RECORDED INFORMATION:
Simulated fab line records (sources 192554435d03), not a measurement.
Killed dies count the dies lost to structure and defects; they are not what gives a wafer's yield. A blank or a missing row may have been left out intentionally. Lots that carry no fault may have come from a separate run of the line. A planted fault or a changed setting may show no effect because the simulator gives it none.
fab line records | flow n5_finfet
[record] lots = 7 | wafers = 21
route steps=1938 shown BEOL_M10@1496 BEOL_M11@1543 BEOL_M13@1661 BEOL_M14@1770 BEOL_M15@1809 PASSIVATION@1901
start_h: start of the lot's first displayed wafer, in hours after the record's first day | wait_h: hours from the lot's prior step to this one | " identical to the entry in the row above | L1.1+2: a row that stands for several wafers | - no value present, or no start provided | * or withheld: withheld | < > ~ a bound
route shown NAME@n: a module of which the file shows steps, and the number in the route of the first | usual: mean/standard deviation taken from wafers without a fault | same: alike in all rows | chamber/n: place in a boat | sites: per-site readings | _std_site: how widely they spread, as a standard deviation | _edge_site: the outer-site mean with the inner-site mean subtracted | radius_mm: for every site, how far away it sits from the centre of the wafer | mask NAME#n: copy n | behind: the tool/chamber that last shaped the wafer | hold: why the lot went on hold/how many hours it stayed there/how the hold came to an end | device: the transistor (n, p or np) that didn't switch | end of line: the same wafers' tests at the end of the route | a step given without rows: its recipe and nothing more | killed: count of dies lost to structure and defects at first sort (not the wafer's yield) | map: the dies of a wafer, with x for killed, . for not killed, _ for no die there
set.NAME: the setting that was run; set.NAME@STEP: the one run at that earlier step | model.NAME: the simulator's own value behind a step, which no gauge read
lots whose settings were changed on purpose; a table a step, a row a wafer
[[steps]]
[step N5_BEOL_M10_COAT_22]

REQUIREMENT: Only the lines from the beginning of the material to the line containing "fab line records | flow n5_finfet" should be echoed, verbatim and in full.

EXERCISE RESPONSE:
Simulated fab line records (sources 192554435d03), not a measurement.
Killed dies count the dies lost to structure and defects; they are not what gives a wafer's yield. A blank or a missing row may have been left out intentionally. Lots that carry no fault may have come from a separate run of the line. A planted fault or a changed setting may show no effect because the simulator gives it none.
fab line records | flow n5_finfet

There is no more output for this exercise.